Extracted data:
______

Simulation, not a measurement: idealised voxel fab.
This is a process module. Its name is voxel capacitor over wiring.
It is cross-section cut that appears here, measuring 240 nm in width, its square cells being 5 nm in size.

______

Work order:
A complete and exact repetition of the entries is required.

Exercise response:
Simulation, not a measurement: idealised voxel fab.
This is a process module. Its name is voxel capacitor over wiring.
It is cross-section cut that appears here, measuring 240 nm in width, its square cells being 5 nm in size.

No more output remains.